Task item: Repeat the records. Each line must match exactly.

- Opening Delimiter -

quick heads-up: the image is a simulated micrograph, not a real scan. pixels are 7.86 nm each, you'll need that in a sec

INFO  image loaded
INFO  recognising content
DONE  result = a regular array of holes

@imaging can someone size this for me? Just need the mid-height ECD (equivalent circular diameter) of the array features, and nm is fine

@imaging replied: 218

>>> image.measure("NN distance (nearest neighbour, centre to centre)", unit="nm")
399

- Closing Delimiter -

Expected answer:
quick heads-up: the image is a simulated micrograph, not a real scan. pixels are 7.86 nm each, you'll need that in a sec

INFO  image loaded
INFO  recognising content
DONE  result = a regular array of holes

@imaging can someone size this for me? Just need the mid-height ECD (equivalent circular diameter) of the array features, and nm is fine

@imaging replied: 218

>>> image.measure("NN distance (nearest neighbour, centre to centre)", unit="nm")
399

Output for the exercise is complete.